Set down word for word the lines that begin the entries and run through the line containing "Process run on". Give nothing further.

/---

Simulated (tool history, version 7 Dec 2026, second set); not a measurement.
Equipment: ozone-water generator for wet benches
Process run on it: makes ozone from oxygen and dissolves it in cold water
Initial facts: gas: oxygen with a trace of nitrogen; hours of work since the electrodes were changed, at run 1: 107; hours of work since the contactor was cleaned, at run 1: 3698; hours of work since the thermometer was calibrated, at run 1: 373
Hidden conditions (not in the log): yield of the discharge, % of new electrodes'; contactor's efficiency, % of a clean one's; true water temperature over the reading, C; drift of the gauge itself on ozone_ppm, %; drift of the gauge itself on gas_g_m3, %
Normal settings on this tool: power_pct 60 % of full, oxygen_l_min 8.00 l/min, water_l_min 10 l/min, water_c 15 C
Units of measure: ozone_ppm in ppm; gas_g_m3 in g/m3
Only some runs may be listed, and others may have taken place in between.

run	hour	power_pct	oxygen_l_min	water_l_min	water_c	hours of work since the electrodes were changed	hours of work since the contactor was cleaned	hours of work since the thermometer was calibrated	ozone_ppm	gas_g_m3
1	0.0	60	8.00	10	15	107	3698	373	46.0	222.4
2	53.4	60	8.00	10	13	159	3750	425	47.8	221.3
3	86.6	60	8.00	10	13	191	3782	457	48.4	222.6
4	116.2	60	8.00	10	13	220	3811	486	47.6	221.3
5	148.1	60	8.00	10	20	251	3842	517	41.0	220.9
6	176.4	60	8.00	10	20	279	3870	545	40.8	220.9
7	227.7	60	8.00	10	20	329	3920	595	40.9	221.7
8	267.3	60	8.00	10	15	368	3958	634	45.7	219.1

\---

→ Task answer
Simulated (tool history, version 7 Dec 2026, second set); not a measurement.
Equipment: ozone-water generator for wet benches
Process run on it: makes ozone from oxygen and dissolves it in cold water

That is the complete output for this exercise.